--- Entries shown ---
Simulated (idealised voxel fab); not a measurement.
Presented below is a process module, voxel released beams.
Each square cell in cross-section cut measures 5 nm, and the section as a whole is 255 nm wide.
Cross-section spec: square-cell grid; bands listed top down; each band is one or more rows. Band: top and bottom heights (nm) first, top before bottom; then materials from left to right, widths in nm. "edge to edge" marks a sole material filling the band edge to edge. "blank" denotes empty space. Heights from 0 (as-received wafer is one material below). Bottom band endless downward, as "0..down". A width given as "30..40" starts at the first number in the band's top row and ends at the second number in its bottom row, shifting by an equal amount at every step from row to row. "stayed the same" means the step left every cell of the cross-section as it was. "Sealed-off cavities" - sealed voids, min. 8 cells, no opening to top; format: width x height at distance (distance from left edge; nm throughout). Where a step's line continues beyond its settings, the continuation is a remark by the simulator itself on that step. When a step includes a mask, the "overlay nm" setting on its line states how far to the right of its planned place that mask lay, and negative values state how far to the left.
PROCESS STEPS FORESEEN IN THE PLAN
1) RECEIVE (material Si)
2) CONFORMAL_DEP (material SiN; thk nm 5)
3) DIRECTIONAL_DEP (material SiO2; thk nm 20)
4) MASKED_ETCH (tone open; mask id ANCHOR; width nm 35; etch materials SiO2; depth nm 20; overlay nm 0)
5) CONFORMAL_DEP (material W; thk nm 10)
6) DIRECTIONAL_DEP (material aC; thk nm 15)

--- Requirement ---
Without omission, retype the full listing shown above.

--- Exercise result ---
Simulated (idealised voxel fab); not a measurement.
Presented below is a process module, voxel released beams.
Each square cell in cross-section cut measures 5 nm, and the section as a whole is 255 nm wide.
Cross-section spec: square-cell grid; bands listed top down; each band is one or more rows. Band: top and bottom heights (nm) first, top before bottom; then materials from left to right, widths in nm. "edge to edge" marks a sole material filling the band edge to edge. "blank" denotes empty space. Heights from 0 (as-received wafer is one material below). Bottom band endless downward, as "0..down". A width given as "30..40" starts at the first number in the band's top row and ends at the second number in its bottom row, shifting by an equal amount at every step from row to row. "stayed the same" means the step left every cell of the cross-section as it was. "Sealed-off cavities" - sealed voids, min. 8 cells, no opening to top; format: width x height at distance (distance from left edge; nm throughout). Where a step's line continues beyond its settings, the continuation is a remark by the simulator itself on that step. When a step includes a mask, the "overlay nm" setting on its line states how far to the right of its planned place that mask lay, and negative values state how far to the left.
PROCESS STEPS FORESEEN IN THE PLAN
1) RECEIVE (material Si)
2) CONFORMAL_DEP (material SiN; thk nm 5)
3) DIRECTIONAL_DEP (material SiO2; thk nm 20)
4) MASKED_ETCH (tone open; mask id ANCHOR; width nm 35; etch materials SiO2; depth nm 20; overlay nm 0)
5) CONFORMAL_DEP (material W; thk nm 10)
6) DIRECTIONAL_DEP (material aC; thk nm 15)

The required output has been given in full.